▶ [STORED DATA]:

▶

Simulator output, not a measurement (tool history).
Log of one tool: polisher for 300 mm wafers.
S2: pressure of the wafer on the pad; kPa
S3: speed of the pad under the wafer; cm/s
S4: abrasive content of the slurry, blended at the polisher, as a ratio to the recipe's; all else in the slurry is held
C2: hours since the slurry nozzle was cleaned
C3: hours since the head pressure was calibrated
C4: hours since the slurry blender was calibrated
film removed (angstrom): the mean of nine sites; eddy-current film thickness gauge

◀

▶ [WORK ITEM]: Without leaving anything out, repeat the data exactly.

▶ [TASK RESULT]:
Simulator output, not a measurement (tool history).
Log of one tool: polisher for 300 mm wafers.
S2: pressure of the wafer on the pad; kPa
S3: speed of the pad under the wafer; cm/s
S4: abrasive content of the slurry, blended at the polisher, as a ratio to the recipe's; all else in the slurry is held
C2: hours since the slurry nozzle was cleaned
C3: hours since the head pressure was calibrated
C4: hours since the slurry blender was calibrated
film removed (angstrom): the mean of nine sites; eddy-current film thickness gauge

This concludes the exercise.